**DATA RECORDS:**
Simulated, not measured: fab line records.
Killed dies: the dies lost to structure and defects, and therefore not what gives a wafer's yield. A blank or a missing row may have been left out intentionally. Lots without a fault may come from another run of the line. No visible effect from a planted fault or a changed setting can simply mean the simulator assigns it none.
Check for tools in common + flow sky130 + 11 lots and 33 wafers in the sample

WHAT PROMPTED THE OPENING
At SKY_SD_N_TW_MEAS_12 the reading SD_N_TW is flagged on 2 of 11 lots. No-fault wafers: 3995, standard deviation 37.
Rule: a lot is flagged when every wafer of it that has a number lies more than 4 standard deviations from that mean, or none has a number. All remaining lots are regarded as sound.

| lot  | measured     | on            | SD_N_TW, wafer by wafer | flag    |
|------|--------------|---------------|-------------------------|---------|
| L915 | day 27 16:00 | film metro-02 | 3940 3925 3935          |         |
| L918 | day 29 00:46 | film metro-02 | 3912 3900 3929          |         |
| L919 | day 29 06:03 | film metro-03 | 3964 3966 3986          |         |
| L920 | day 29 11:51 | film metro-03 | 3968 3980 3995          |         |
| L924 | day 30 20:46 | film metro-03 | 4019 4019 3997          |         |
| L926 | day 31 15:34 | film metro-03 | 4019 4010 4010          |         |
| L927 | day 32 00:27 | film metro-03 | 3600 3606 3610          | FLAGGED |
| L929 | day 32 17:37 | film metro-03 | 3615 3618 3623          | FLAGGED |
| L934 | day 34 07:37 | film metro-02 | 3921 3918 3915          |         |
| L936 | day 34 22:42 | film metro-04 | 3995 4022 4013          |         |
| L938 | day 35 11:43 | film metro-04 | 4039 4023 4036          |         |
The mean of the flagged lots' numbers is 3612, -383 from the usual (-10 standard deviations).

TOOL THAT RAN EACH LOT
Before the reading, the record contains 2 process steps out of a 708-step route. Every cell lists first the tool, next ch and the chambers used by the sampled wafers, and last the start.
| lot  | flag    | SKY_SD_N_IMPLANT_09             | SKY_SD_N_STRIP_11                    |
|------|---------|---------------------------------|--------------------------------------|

**WORK REQUEST:**
The exact lines of the material above starting at the one that contains "Killed dies: the" and ending at the one that contains "At SKY_SD_N_TW_MEAS_12 the" are what to retype; leave out everything else.

**EXERCISE SOLUTION:**
Killed dies: the dies lost to structure and defects, and therefore not what gives a wafer's yield. A blank or a missing row may have been left out intentionally. Lots without a fault may come from another run of the line. No visible effect from a planted fault or a changed setting can simply mean the simulator assigns it none.
Check for tools in common + flow sky130 + 11 lots and 33 wafers in the sample

WHAT PROMPTED THE OPENING
At SKY_SD_N_TW_MEAS_12 the reading SD_N_TW is flagged on 2 of 11 lots. No-fault wafers: 3995, standard deviation 37.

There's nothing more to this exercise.